§ Required action:
Return each record shown beneath, word for word.

::::
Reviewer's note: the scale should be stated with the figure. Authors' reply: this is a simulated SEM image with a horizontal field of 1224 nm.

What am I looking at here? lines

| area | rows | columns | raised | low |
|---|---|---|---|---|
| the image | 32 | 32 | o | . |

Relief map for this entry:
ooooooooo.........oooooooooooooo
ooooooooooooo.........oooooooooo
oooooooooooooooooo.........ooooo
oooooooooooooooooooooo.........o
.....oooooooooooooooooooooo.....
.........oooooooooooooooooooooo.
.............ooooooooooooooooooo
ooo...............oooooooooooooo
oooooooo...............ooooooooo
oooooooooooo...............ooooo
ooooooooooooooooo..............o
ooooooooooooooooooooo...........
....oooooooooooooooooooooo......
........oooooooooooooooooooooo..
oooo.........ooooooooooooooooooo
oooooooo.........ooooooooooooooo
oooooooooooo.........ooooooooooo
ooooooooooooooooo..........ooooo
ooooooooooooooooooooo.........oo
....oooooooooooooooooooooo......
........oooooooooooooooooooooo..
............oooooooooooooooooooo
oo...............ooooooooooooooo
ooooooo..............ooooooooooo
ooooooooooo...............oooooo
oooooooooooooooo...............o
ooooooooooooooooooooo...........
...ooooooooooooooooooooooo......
::::

§ Reply:
Reviewer's note: the scale should be stated with the figure. Authors' reply: this is a simulated SEM image with a horizontal field of 1224 nm.

What am I looking at here? lines

| area | rows | columns | raised | low |
|---|---|---|---|---|
| the image | 32 | 32 | o | . |

Relief map for this entry:
ooooooooo.........oooooooooooooo
ooooooooooooo.........oooooooooo
oooooooooooooooooo.........ooooo
oooooooooooooooooooooo.........o
.....oooooooooooooooooooooo.....
.........oooooooooooooooooooooo.
.............ooooooooooooooooooo
ooo...............oooooooooooooo
oooooooo...............ooooooooo
oooooooooooo...............ooooo
ooooooooooooooooo..............o
ooooooooooooooooooooo...........
....oooooooooooooooooooooo......
........oooooooooooooooooooooo..
oooo.........ooooooooooooooooooo
oooooooo.........ooooooooooooooo
oooooooooooo.........ooooooooooo
ooooooooooooooooo..........ooooo
ooooooooooooooooooooo.........oo
....oooooooooooooooooooooo......
........oooooooooooooooooooooo..
............oooooooooooooooooooo
oo...............ooooooooooooooo
ooooooo..............ooooooooooo
ooooooooooo...............oooooo
oooooooooooooooo...............o
ooooooooooooooooooooo...........
...ooooooooooooooooooooooo......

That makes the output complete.